▶ [Dataset]
*** Block opens ***
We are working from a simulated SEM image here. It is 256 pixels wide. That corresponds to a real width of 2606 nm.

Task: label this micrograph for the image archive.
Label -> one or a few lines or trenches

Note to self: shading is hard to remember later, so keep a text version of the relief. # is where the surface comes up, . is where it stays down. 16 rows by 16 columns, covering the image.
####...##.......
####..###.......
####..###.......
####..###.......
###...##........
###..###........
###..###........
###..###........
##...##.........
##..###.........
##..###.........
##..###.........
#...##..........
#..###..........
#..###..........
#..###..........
*** Block closes ***

▶ [Task item] Return, please, the lines of the data from the first through the line containing "Label -> one or a few lines or trenches", both kept, exactly as they stand and nothing more.

▶ [Exercise solution]
We are working from a simulated SEM image here. It is 256 pixels wide. That corresponds to a real width of 2606 nm.

Task: label this micrograph for the image archive.
Label -> one or a few lines or trenches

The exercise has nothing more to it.